Dataset extract:
=-=-=-=-=
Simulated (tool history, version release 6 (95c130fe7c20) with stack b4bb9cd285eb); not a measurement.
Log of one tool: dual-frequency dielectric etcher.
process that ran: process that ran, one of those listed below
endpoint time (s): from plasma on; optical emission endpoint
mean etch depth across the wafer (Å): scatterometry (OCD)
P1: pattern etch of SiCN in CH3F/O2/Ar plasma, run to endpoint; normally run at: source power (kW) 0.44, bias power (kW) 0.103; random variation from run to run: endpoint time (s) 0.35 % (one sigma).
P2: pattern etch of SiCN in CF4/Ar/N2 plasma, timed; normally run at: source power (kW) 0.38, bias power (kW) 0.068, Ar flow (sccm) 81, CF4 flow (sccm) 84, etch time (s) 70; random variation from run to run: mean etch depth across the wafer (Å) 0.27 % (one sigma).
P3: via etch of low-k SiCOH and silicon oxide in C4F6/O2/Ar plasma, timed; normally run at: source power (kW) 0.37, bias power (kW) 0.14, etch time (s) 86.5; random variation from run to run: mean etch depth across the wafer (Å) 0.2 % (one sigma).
=-=-=-=-=

Transcribe the entire listing above.

Simulated (tool history, version release 6 (95c130fe7c20) with stack b4bb9cd285eb); not a measurement.
Log of one tool: dual-frequency dielectric etcher.
process that ran: process that ran, one of those listed below
endpoint time (s): from plasma on; optical emission endpoint
mean etch depth across the wafer (Å): scatterometry (OCD)
P1: pattern etch of SiCN in CH3F/O2/Ar plasma, run to endpoint; normally run at: source power (kW) 0.44, bias power (kW) 0.103; random variation from run to run: endpoint time (s) 0.35 % (one sigma).
P2: pattern etch of SiCN in CF4/Ar/N2 plasma, timed; normally run at: source power (kW) 0.38, bias power (kW) 0.068, Ar flow (sccm) 81, CF4 flow (sccm) 84, etch time (s) 70; random variation from run to run: mean etch depth across the wafer (Å) 0.27 % (one sigma).
P3: via etch of low-k SiCOH and silicon oxide in C4F6/O2/Ar plasma, timed; normally run at: source power (kW) 0.37, bias power (kW) 0.14, etch time (s) 86.5; random variation from run to run: mean etch depth across the wafer (Å) 0.2 % (one sigma).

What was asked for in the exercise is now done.